Data shown START
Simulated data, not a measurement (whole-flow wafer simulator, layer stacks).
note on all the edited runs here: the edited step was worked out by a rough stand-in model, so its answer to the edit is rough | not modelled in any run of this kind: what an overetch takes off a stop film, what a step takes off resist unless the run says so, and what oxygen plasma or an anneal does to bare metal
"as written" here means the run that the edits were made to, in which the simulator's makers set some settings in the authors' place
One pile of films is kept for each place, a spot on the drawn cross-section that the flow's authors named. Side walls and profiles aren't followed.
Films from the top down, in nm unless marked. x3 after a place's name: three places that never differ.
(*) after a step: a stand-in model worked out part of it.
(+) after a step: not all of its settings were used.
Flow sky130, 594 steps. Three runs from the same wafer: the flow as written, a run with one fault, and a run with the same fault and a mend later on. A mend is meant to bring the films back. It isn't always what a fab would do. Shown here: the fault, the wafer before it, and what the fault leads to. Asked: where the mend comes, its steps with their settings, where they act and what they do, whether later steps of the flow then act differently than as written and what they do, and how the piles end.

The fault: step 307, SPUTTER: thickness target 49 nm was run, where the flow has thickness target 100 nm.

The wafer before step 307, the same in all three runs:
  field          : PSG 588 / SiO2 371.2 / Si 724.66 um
Data shown END

__Requirement__
The lines to retype, exactly and only, run from the first line of the material through the line with "(+) after a".

__Worked solution__
Simulated data, not a measurement (whole-flow wafer simulator, layer stacks).
note on all the edited runs here: the edited step was worked out by a rough stand-in model, so its answer to the edit is rough | not modelled in any run of this kind: what an overetch takes off a stop film, what a step takes off resist unless the run says so, and what oxygen plasma or an anneal does to bare metal
"as written" here means the run that the edits were made to, in which the simulator's makers set some settings in the authors' place
One pile of films is kept for each place, a spot on the drawn cross-section that the flow's authors named. Side walls and profiles aren't followed.
Films from the top down, in nm unless marked. x3 after a place's name: three places that never differ.
(*) after a step: a stand-in model worked out part of it.
(+) after a step: not all of its settings were used.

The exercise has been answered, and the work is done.